# [SOURCE INFORMATION]
_____

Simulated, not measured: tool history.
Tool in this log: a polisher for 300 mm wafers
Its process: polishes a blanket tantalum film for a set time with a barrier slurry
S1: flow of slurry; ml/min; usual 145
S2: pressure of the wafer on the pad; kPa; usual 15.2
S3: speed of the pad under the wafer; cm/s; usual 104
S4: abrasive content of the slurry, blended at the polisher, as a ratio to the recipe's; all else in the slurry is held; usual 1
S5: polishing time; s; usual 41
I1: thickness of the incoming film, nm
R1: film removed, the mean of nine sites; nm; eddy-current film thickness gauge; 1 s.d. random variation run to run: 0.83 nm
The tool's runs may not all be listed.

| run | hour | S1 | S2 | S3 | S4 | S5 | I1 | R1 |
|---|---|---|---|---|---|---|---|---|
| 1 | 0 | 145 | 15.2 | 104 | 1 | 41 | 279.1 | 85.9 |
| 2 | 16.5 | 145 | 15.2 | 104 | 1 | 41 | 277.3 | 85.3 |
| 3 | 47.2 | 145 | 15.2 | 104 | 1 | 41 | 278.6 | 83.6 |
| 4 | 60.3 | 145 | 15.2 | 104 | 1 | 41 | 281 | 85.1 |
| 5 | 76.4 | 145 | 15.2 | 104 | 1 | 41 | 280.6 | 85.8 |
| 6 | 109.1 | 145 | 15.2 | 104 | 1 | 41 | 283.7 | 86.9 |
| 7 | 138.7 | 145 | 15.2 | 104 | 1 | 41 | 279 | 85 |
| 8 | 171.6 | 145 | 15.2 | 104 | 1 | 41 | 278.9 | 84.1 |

_____

# [ACTION ITEM]
Here the output must be the lines above from the line with "S4: abrasive content" to the line with "41 | 279 | 85 |", both included, duplicated word for word and nothing else.

# [EXERCISE ANSWER]
S4: abrasive content of the slurry, blended at the polisher, as a ratio to the recipe's; all else in the slurry is held; usual 1
S5: polishing time; s; usual 41
I1: thickness of the incoming film, nm
R1: film removed, the mean of nine sites; nm; eddy-current film thickness gauge; 1 s.d. random variation run to run: 0.83 nm
The tool's runs may not all be listed.

| run | hour | S1 | S2 | S3 | S4 | S5 | I1 | R1 |
|---|---|---|---|---|---|---|---|---|
| 1 | 0 | 145 | 15.2 | 104 | 1 | 41 | 279.1 | 85.9 |
| 2 | 16.5 | 145 | 15.2 | 104 | 1 | 41 | 277.3 | 85.3 |
| 3 | 47.2 | 145 | 15.2 | 104 | 1 | 41 | 278.6 | 83.6 |
| 4 | 60.3 | 145 | 15.2 | 104 | 1 | 41 | 281 | 85.1 |
| 5 | 76.4 | 145 | 15.2 | 104 | 1 | 41 | 280.6 | 85.8 |
| 6 | 109.1 | 145 | 15.2 | 104 | 1 | 41 | 283.7 | 86.9 |
| 7 | 138.7 | 145 | 15.2 | 104 | 1 | 41 | 279 | 85 |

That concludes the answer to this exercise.